:: Requirement ::
The listing that follows must be retyped in full, exactly.

:: Supplied entries ::
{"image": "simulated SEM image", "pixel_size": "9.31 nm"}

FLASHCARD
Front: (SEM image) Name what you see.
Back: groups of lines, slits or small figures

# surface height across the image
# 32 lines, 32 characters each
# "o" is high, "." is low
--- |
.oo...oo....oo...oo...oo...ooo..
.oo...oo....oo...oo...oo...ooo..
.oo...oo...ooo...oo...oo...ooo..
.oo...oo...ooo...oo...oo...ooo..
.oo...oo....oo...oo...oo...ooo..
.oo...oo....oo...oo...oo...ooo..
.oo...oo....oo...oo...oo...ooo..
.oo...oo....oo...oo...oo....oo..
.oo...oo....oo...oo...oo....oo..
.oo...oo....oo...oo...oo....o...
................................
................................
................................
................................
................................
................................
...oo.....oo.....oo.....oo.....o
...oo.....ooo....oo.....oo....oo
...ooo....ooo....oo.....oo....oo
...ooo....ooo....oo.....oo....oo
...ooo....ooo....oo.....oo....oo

:: Task solution ::
{"image": "simulated SEM image", "pixel_size": "9.31 nm"}

FLASHCARD
Front: (SEM image) Name what you see.
Back: groups of lines, slits or small figures

# surface height across the image
# 32 lines, 32 characters each
# "o" is high, "." is low
--- |
.oo...oo....oo...oo...oo...ooo..
.oo...oo....oo...oo...oo...ooo..
.oo...oo...ooo...oo...oo...ooo..
.oo...oo...ooo...oo...oo...ooo..
.oo...oo....oo...oo...oo...ooo..
.oo...oo....oo...oo...oo...ooo..
.oo...oo....oo...oo...oo...ooo..
.oo...oo....oo...oo...oo....oo..
.oo...oo....oo...oo...oo....oo..
.oo...oo....oo...oo...oo....o...
................................
................................
................................
................................
................................
................................
...oo.....oo.....oo.....oo.....o
...oo.....ooo....oo.....oo....oo
...ooo....ooo....oo.....oo....oo
...ooo....ooo....oo.....oo....oo
...ooo....ooo....oo.....oo....oo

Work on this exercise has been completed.